Exercise
Copy exactly the lines of the material below that run from the one containing "Notebook, SEM cross-section" through the one containing "Open space above". Copy no other lines.

● ● ●

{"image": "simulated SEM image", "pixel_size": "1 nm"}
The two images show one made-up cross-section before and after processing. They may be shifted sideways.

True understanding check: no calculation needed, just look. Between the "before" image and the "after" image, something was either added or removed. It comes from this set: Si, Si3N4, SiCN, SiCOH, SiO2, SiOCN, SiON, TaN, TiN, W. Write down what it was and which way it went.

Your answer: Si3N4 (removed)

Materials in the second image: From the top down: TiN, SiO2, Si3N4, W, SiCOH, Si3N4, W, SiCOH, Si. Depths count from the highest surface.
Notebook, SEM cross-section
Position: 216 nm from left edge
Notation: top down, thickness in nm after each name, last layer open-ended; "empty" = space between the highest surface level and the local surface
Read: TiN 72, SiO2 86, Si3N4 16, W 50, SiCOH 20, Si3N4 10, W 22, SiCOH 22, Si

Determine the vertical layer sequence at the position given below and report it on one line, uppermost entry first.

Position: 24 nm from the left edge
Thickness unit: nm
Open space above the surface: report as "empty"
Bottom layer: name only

● ● ●

Result
Notebook, SEM cross-section
Position: 216 nm from left edge
Notation: top down, thickness in nm after each name, last layer open-ended; "empty" = space between the highest surface level and the local surface
Read: TiN 72, SiO2 86, Si3N4 16, W 50, SiCOH 20, Si3N4 10, W 22, SiCOH 22, Si

Determine the vertical layer sequence at the position given below and report it on one line, uppermost entry first.

Position: 24 nm from the left edge
Thickness unit: nm
Open space above the surface: report as "empty"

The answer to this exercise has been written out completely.